*** Opening of LISTED ENTRIES ***

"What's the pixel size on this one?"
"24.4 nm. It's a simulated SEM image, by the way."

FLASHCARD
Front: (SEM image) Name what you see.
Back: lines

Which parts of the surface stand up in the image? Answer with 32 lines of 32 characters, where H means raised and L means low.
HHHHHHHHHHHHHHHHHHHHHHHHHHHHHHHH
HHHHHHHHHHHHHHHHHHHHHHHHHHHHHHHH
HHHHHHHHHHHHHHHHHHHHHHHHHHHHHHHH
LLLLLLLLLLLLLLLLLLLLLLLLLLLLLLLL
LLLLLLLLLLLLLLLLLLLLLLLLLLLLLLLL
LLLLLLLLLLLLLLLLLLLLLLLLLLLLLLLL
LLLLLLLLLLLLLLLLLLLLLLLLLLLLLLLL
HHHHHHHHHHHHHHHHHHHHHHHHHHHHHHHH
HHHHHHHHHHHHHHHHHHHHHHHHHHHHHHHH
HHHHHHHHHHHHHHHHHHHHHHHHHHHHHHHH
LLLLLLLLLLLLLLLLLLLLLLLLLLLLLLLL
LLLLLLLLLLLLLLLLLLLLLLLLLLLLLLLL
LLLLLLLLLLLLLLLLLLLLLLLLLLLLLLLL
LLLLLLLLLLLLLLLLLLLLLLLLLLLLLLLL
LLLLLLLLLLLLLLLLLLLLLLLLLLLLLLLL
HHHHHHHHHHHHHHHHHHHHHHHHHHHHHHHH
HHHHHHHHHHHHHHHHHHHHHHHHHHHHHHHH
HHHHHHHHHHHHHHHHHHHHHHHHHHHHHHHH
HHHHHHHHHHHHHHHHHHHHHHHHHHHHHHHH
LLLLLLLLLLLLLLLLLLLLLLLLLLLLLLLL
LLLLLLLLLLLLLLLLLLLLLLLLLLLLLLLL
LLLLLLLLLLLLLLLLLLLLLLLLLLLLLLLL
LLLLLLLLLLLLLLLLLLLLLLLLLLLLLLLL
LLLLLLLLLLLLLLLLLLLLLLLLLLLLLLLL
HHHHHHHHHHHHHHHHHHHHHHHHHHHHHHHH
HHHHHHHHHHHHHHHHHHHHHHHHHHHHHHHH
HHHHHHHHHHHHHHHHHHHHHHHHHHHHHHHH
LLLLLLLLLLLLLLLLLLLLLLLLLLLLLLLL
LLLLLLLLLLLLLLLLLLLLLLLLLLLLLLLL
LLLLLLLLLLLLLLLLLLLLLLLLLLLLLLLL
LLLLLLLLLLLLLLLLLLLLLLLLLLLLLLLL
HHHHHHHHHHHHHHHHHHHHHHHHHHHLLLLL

*** Close of LISTED ENTRIES ***

**WORK ITEM**
Word for word, restate the listing above from its first line to the line with "Which parts of", keeping both.

**RESPONSE BOX**
"What's the pixel size on this one?"
"24.4 nm. It's a simulated SEM image, by the way."

FLASHCARD
Front: (SEM image) Name what you see.
Back: lines

Which parts of the surface stand up in the image? Answer with 32 lines of 32 characters, where H means raised and L means low.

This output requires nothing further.